> _Brief_: Keep only the lines from the top of the listing through the one with "measured: 121 nanometres", and reproduce them unaltered.

----- Provided data

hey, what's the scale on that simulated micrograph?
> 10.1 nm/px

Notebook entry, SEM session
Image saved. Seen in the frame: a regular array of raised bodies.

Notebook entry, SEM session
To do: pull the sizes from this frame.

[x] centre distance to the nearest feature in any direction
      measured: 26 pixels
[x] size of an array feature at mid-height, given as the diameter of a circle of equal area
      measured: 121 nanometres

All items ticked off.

----------

> _Answer area_:
hey, what's the scale on that simulated micrograph?
> 10.1 nm/px

Notebook entry, SEM session
Image saved. Seen in the frame: a regular array of raised bodies.

Notebook entry, SEM session
To do: pull the sizes from this frame.

[x] centre distance to the nearest feature in any direction
      measured: 26 pixels
[x] size of an array feature at mid-height, given as the diameter of a circle of equal area
      measured: 121 nanometres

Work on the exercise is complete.